Task item: Produce as output only the lines below starting at the line with "S1: temperature setpoint" and continuing through the line with "R1: thickness taken", each one exactly as written.

□ □ □ □

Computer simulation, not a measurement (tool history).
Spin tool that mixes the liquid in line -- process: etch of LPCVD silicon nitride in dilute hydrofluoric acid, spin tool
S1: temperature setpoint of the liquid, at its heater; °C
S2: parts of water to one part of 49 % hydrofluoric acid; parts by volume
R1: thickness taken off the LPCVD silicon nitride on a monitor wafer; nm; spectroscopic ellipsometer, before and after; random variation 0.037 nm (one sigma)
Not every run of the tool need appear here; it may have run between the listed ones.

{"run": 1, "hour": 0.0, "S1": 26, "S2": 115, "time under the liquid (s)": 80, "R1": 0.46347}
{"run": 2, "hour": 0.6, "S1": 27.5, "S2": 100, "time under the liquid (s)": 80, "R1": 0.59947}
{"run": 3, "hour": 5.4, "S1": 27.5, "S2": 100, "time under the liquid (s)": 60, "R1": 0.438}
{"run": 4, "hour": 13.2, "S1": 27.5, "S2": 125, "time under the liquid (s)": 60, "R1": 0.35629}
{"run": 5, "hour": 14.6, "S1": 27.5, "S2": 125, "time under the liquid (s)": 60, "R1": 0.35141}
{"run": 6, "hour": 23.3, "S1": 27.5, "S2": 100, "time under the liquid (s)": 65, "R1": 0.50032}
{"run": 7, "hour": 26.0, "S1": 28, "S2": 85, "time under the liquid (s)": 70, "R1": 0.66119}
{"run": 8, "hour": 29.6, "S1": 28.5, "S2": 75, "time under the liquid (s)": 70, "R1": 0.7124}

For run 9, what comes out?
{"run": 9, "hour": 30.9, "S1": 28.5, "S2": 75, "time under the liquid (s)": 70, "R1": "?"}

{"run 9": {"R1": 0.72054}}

□ □ □ □

Your solution:
S1: temperature setpoint of the liquid, at its heater; °C
S2: parts of water to one part of 49 % hydrofluoric acid; parts by volume
R1: thickness taken off the LPCVD silicon nitride on a monitor wafer; nm; spectroscopic ellipsometer, before and after; random variation 0.037 nm (one sigma)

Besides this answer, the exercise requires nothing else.